Information given.
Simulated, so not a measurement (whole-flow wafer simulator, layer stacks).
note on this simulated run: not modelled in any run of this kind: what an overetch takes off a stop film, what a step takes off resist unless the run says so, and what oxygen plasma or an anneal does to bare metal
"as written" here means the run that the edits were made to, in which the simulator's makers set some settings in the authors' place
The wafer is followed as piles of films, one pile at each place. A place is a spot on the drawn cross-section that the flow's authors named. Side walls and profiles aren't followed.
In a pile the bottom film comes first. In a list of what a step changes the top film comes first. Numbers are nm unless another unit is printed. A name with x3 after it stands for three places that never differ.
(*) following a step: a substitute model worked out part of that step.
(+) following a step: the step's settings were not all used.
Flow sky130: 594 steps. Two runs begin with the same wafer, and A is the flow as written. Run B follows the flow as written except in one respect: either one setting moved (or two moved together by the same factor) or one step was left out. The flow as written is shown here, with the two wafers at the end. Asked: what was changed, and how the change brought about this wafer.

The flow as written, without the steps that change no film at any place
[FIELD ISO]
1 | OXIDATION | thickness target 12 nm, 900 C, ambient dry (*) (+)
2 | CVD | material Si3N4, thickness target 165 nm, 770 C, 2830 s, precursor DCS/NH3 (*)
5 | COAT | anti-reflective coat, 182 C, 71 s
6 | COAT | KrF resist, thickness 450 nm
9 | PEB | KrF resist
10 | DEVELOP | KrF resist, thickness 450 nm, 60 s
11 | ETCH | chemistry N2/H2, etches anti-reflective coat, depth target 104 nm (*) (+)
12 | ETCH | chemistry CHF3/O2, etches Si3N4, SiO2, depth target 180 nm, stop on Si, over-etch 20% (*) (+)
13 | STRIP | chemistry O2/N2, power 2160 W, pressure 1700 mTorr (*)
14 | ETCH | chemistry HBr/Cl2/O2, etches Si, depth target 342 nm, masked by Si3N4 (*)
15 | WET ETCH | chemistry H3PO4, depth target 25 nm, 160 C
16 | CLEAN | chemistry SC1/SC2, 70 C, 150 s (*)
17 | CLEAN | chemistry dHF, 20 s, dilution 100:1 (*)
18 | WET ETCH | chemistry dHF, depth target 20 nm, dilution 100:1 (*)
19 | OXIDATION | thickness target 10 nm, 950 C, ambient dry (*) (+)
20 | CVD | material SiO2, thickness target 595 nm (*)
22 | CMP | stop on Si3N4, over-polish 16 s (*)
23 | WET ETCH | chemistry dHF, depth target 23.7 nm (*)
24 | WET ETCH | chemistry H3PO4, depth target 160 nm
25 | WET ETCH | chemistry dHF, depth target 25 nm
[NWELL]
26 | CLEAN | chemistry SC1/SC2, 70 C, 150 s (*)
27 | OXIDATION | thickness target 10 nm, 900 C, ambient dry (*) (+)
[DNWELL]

Assignment. The answer must consist solely of the lines from the first line of the data to the line holding "13 | STRIP |", each given again exactly.

Exercise output.
Simulated, so not a measurement (whole-flow wafer simulator, layer stacks).
note on this simulated run: not modelled in any run of this kind: what an overetch takes off a stop film, what a step takes off resist unless the run says so, and what oxygen plasma or an anneal does to bare metal
"as written" here means the run that the edits were made to, in which the simulator's makers set some settings in the authors' place
The wafer is followed as piles of films, one pile at each place. A place is a spot on the drawn cross-section that the flow's authors named. Side walls and profiles aren't followed.
In a pile the bottom film comes first. In a list of what a step changes the top film comes first. Numbers are nm unless another unit is printed. A name with x3 after it stands for three places that never differ.
(*) following a step: a substitute model worked out part of that step.
(+) following a step: the step's settings were not all used.
Flow sky130: 594 steps. Two runs begin with the same wafer, and A is the flow as written. Run B follows the flow as written except in one respect: either one setting moved (or two moved together by the same factor) or one step was left out. The flow as written is shown here, with the two wafers at the end. Asked: what was changed, and how the change brought about this wafer.

The flow as written, without the steps that change no film at any place
[FIELD ISO]
1 | OXIDATION | thickness target 12 nm, 900 C, ambient dry (*) (+)
2 | CVD | material Si3N4, thickness target 165 nm, 770 C, 2830 s, precursor DCS/NH3 (*)
5 | COAT | anti-reflective coat, 182 C, 71 s
6 | COAT | KrF resist, thickness 450 nm
9 | PEB | KrF resist
10 | DEVELOP | KrF resist, thickness 450 nm, 60 s
11 | ETCH | chemistry N2/H2, etches anti-reflective coat, depth target 104 nm (*) (+)
12 | ETCH | chemistry CHF3/O2, etches Si3N4, SiO2, depth target 180 nm, stop on Si, over-etch 20% (*) (+)
13 | STRIP | chemistry O2/N2, power 2160 W, pressure 1700 mTorr (*)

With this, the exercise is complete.